> PROVIDED RECORDS:
+--
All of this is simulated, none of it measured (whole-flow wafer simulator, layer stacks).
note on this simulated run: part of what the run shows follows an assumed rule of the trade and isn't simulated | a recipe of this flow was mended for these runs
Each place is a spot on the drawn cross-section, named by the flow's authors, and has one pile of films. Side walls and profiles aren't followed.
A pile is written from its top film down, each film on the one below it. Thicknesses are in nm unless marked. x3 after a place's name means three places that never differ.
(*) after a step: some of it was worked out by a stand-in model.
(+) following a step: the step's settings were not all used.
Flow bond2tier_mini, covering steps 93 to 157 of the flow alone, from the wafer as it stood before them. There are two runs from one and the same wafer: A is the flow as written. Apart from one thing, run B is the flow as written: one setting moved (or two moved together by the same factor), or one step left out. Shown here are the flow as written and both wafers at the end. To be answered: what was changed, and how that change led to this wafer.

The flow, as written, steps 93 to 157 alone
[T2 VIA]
+--

> WORK INSTRUCTION:
Output the records in full. Keep every character as it is.

> EXERCISE OUTPUT:
All of this is simulated, none of it measured (whole-flow wafer simulator, layer stacks).
note on this simulated run: part of what the run shows follows an assumed rule of the trade and isn't simulated | a recipe of this flow was mended for these runs
Each place is a spot on the drawn cross-section, named by the flow's authors, and has one pile of films. Side walls and profiles aren't followed.
A pile is written from its top film down, each film on the one below it. Thicknesses are in nm unless marked. x3 after a place's name means three places that never differ.
(*) after a step: some of it was worked out by a stand-in model.
(+) following a step: the step's settings were not all used.
Flow bond2tier_mini, covering steps 93 to 157 of the flow alone, from the wafer as it stood before them. There are two runs from one and the same wafer: A is the flow as written. Apart from one thing, run B is the flow as written: one setting moved (or two moved together by the same factor), or one step left out. Shown here are the flow as written and both wafers at the end. To be answered: what was changed, and how that change led to this wafer.

The flow, as written, steps 93 to 157 alone
[T2 VIA]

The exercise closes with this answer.